-- Data to examine follows --

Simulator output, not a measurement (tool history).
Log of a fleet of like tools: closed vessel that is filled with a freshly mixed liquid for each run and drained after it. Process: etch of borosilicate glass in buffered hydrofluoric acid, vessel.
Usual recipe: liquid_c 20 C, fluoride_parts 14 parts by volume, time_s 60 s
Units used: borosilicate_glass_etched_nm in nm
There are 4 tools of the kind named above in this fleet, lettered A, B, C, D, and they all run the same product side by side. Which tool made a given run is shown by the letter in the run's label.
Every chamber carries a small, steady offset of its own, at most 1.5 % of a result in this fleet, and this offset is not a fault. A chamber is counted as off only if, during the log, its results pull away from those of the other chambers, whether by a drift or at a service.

-- Data to examine concluded --

* **Assigned task**
Return every record, word for word.

* **Exercise output**
Simulator output, not a measurement (tool history).
Log of a fleet of like tools: closed vessel that is filled with a freshly mixed liquid for each run and drained after it. Process: etch of borosilicate glass in buffered hydrofluoric acid, vessel.
Usual recipe: liquid_c 20 C, fluoride_parts 14 parts by volume, time_s 60 s
Units used: borosilicate_glass_etched_nm in nm
There are 4 tools of the kind named above in this fleet, lettered A, B, C, D, and they all run the same product side by side. Which tool made a given run is shown by the letter in the run's label.
Every chamber carries a small, steady offset of its own, at most 1.5 % of a result in this fleet, and this offset is not a fault. A chamber is counted as off only if, during the log, its results pull away from those of the other chambers, whether by a drift or at a service.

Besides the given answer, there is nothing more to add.